== Segment start ==

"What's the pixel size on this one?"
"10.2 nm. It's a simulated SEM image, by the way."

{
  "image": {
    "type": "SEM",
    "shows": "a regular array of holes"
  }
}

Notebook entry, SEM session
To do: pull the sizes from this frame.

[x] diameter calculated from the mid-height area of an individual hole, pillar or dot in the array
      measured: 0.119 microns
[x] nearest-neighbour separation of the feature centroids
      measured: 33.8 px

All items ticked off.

== Segment end ==

#### Required action
Including any blank lines, repeat the data exactly.

#### Task answer
"What's the pixel size on this one?"
"10.2 nm. It's a simulated SEM image, by the way."

{
  "image": {
    "type": "SEM",
    "shows": "a regular array of holes"
  }
}

Notebook entry, SEM session
To do: pull the sizes from this frame.

[x] diameter calculated from the mid-height area of an individual hole, pillar or dot in the array
      measured: 0.119 microns
[x] nearest-neighbour separation of the feature centroids
      measured: 33.8 px

All items ticked off.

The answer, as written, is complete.